_ASSIGNED TASK:_
Write down each of the records again, exactly and in full.

_ENTRIES SUPPLIED:_
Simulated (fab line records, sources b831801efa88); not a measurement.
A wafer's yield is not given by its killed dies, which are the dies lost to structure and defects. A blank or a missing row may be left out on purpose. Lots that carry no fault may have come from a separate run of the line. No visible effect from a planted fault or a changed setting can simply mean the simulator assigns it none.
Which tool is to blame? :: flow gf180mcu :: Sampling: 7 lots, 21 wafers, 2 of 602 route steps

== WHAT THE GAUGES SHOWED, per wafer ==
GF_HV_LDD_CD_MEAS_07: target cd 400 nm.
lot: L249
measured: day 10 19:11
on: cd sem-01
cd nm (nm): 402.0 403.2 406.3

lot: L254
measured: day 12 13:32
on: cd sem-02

_EXERCISE ANSWER:_
Simulated (fab line records, sources b831801efa88); not a measurement.
A wafer's yield is not given by its killed dies, which are the dies lost to structure and defects. A blank or a missing row may be left out on purpose. Lots that carry no fault may have come from a separate run of the line. No visible effect from a planted fault or a changed setting can simply mean the simulator assigns it none.
Which tool is to blame? :: flow gf180mcu :: Sampling: 7 lots, 21 wafers, 2 of 602 route steps

== WHAT THE GAUGES SHOWED, per wafer ==
GF_HV_LDD_CD_MEAS_07: target cd 400 nm.
lot: L249
measured: day 10 19:11
on: cd sem-01
cd nm (nm): 402.0 403.2 406.3

lot: L254
measured: day 12 13:32
on: cd sem-02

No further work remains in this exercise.